### INFORMATION
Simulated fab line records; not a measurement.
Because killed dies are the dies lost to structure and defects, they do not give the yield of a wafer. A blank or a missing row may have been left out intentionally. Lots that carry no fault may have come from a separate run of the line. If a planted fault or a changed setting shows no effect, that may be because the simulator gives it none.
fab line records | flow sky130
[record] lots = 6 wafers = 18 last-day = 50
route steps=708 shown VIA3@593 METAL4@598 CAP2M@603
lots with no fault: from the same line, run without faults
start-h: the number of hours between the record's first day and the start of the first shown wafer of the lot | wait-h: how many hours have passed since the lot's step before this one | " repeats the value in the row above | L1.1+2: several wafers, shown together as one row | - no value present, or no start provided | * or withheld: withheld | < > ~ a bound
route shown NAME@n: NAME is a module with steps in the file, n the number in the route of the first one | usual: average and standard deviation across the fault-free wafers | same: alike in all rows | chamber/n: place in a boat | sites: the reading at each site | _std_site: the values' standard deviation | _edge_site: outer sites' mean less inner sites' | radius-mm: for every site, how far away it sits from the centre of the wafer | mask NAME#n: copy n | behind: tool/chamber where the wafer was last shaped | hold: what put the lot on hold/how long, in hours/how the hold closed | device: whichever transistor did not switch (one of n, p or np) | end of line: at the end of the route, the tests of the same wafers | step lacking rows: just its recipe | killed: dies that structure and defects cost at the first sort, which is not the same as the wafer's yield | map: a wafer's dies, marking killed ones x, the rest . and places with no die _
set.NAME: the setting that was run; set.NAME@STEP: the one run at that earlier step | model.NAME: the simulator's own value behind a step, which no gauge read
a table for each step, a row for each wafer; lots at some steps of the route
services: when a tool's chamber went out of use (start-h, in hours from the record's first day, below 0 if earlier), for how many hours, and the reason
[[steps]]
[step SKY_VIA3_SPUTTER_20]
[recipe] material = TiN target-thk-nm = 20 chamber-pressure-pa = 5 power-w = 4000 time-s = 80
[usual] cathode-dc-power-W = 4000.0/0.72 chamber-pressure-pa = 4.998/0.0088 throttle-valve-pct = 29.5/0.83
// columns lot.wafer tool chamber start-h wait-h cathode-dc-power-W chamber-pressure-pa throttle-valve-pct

### WORK ITEM
Exactly repeat the lines above, from the opening line through the one with "start-h: the number", and include nothing else.

### ANSWER BOX
Simulated fab line records; not a measurement.
Because killed dies are the dies lost to structure and defects, they do not give the yield of a wafer. A blank or a missing row may have been left out intentionally. Lots that carry no fault may have come from a separate run of the line. If a planted fault or a changed setting shows no effect, that may be because the simulator gives it none.
fab line records | flow sky130
[record] lots = 6 wafers = 18 last-day = 50
route steps=708 shown VIA3@593 METAL4@598 CAP2M@603
lots with no fault: from the same line, run without faults
start-h: the number of hours between the record's first day and the start of the first shown wafer of the lot | wait-h: how many hours have passed since the lot's step before this one | " repeats the value in the row above | L1.1+2: several wafers, shown together as one row | - no value present, or no start provided | * or withheld: withheld | < > ~ a bound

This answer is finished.